• _Entries supplied_
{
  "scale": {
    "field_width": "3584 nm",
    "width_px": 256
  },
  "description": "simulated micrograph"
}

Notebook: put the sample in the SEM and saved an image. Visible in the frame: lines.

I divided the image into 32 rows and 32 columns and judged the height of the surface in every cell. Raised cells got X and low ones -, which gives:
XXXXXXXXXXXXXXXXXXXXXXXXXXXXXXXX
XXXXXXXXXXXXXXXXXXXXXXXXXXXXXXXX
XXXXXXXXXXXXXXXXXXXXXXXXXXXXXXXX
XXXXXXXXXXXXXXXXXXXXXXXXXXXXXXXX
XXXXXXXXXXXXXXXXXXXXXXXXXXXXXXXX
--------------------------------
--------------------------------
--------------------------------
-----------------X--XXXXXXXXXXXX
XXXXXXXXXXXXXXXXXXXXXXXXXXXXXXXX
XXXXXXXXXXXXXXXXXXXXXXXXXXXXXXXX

• _Assignment_
Transcribe the records. Keep every word exactly as it stands.

• _Solution_
{
  "scale": {
    "field_width": "3584 nm",
    "width_px": 256
  },
  "description": "simulated micrograph"
}

Notebook: put the sample in the SEM and saved an image. Visible in the frame: lines.

I divided the image into 32 rows and 32 columns and judged the height of the surface in every cell. Raised cells got X and low ones -, which gives:
XXXXXXXXXXXXXXXXXXXXXXXXXXXXXXXX
XXXXXXXXXXXXXXXXXXXXXXXXXXXXXXXX
XXXXXXXXXXXXXXXXXXXXXXXXXXXXXXXX
XXXXXXXXXXXXXXXXXXXXXXXXXXXXXXXX
XXXXXXXXXXXXXXXXXXXXXXXXXXXXXXXX
--------------------------------
--------------------------------
--------------------------------
-----------------X--XXXXXXXXXXXX
XXXXXXXXXXXXXXXXXXXXXXXXXXXXXXXX
XXXXXXXXXXXXXXXXXXXXXXXXXXXXXXXX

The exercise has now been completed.